=== Section Start ===

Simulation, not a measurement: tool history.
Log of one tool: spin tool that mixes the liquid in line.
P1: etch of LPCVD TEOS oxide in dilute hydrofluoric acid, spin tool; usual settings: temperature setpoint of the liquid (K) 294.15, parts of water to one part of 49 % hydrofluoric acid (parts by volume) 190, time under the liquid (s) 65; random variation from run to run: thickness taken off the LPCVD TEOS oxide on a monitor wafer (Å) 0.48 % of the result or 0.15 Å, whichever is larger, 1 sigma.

=== Section End ===

-- Work request --
Every record must be returned exactly.

-- Answer box --
Simulation, not a measurement: tool history.
Log of one tool: spin tool that mixes the liquid in line.
P1: etch of LPCVD TEOS oxide in dilute hydrofluoric acid, spin tool; usual settings: temperature setpoint of the liquid (K) 294.15, parts of water to one part of 49 % hydrofluoric acid (parts by volume) 190, time under the liquid (s) 65; random variation from run to run: thickness taken off the LPCVD TEOS oxide on a monitor wafer (Å) 0.48 % of the result or 0.15 Å, whichever is larger, 1 sigma.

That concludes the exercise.